++++ Entries shown ++++

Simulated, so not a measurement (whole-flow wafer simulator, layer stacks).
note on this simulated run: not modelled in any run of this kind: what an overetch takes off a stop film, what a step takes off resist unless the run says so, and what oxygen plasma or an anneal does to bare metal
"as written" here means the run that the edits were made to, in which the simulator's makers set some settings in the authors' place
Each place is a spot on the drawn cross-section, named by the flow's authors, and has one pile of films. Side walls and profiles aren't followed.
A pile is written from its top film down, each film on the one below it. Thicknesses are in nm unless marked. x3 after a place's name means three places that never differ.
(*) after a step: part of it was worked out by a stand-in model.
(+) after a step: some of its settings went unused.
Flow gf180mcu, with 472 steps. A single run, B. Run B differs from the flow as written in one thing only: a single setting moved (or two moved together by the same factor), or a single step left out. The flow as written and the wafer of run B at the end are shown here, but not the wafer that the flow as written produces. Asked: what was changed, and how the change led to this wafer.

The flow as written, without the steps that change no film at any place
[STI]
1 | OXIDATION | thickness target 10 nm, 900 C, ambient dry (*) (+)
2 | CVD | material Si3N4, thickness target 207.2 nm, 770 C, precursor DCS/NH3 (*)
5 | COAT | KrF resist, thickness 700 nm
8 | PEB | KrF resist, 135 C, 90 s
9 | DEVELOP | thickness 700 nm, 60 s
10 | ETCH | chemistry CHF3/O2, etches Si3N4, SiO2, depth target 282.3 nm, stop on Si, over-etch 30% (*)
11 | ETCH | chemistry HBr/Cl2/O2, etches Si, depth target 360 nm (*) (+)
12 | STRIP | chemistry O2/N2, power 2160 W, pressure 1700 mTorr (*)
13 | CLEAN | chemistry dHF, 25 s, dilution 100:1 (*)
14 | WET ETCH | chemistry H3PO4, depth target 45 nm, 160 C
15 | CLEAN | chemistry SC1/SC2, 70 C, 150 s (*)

++++

Brief |
Each line above from the one with "8 | PEB | KrF resist, 135 C, 90 s" up to and including the one with "14 | WET ETCH" must be set down exactly, and no line outside that span may appear.

Exercise result |
8 | PEB | KrF resist, 135 C, 90 s
9 | DEVELOP | thickness 700 nm, 60 s
10 | ETCH | chemistry CHF3/O2, etches Si3N4, SiO2, depth target 282.3 nm, stop on Si, over-etch 30% (*)
11 | ETCH | chemistry HBr/Cl2/O2, etches Si, depth target 360 nm (*) (+)
12 | STRIP | chemistry O2/N2, power 2160 W, pressure 1700 mTorr (*)
13 | CLEAN | chemistry dHF, 25 s, dilution 100:1 (*)
14 | WET ETCH | chemistry H3PO4, depth target 45 nm, 160 C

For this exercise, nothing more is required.